Every line below should be duplicated exactly.

══ Data extract ══
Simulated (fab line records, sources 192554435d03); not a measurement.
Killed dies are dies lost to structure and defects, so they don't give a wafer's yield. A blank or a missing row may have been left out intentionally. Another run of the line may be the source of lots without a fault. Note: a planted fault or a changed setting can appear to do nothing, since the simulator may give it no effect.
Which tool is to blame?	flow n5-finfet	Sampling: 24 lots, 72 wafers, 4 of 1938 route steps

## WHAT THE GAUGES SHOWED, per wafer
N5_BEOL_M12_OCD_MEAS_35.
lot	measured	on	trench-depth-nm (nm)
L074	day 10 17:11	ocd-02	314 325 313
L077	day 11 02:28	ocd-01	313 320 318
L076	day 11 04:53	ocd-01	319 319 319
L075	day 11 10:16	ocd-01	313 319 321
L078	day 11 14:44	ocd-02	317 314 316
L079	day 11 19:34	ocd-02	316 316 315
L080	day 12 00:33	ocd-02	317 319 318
═══

*Exercise answer:*
Simulated (fab line records, sources 192554435d03); not a measurement.
Killed dies are dies lost to structure and defects, so they don't give a wafer's yield. A blank or a missing row may have been left out intentionally. Another run of the line may be the source of lots without a fault. Note: a planted fault or a changed setting can appear to do nothing, since the simulator may give it no effect.
Which tool is to blame?	flow n5-finfet	Sampling: 24 lots, 72 wafers, 4 of 1938 route steps

## WHAT THE GAUGES SHOWED, per wafer
N5_BEOL_M12_OCD_MEAS_35.
lot	measured	on	trench-depth-nm (nm)
L074	day 10 17:11	ocd-02	314 325 313
L077	day 11 02:28	ocd-01	313 320 318
L076	day 11 04:53	ocd-01	319 319 319
L075	day 11 10:16	ocd-01	313 319 321
L078	day 11 14:44	ocd-02	317 314 316
L079	day 11 19:34	ocd-02	316 316 315
L080	day 12 00:33	ocd-02	317 319 318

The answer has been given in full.